[Supplied information — start]

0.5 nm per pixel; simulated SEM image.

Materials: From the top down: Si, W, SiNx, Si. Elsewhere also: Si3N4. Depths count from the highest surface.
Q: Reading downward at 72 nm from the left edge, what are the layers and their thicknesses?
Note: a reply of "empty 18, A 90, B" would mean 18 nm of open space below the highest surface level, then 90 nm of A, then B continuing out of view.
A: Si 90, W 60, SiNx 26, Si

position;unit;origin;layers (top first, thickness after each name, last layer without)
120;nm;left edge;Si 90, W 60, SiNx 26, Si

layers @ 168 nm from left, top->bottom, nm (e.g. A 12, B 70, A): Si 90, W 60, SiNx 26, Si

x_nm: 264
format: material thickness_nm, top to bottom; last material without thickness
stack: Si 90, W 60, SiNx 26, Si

[Supplied information — finish]

Assigned task:
Reproduce exactly the lines above from the line with "120;nm;left edge;Si 90, W 60, SiNx 26, Si" to the line with "format: material thickness_nm, top", including both, and add nothing.

Task response:
120;nm;left edge;Si 90, W 60, SiNx 26, Si

layers @ 168 nm from left, top->bottom, nm (e.g. A 12, B 70, A): Si 90, W 60, SiNx 26, Si

x_nm: 264
format: material thickness_nm, top to bottom; last material without thickness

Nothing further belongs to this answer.